## ENTRIES SUPPLIED
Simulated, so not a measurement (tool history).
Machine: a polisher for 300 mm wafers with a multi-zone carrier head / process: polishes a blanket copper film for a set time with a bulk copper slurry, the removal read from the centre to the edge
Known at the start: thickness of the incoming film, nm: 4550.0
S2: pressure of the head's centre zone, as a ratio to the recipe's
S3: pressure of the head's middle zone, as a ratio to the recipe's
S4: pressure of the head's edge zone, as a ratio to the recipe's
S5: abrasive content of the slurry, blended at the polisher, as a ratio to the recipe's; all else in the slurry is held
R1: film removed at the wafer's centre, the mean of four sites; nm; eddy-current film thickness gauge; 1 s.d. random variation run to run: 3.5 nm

## WORK TASK
Retype each line of the listing exactly as it was given above.

## WRITTEN SOLUTION
Simulated, so not a measurement (tool history).
Machine: a polisher for 300 mm wafers with a multi-zone carrier head / process: polishes a blanket copper film for a set time with a bulk copper slurry, the removal read from the centre to the edge
Known at the start: thickness of the incoming film, nm: 4550.0
S2: pressure of the head's centre zone, as a ratio to the recipe's
S3: pressure of the head's middle zone, as a ratio to the recipe's
S4: pressure of the head's edge zone, as a ratio to the recipe's
S5: abrasive content of the slurry, blended at the polisher, as a ratio to the recipe's; all else in the slurry is held
R1: film removed at the wafer's centre, the mean of four sites; nm; eddy-current film thickness gauge; 1 s.d. random variation run to run: 3.5 nm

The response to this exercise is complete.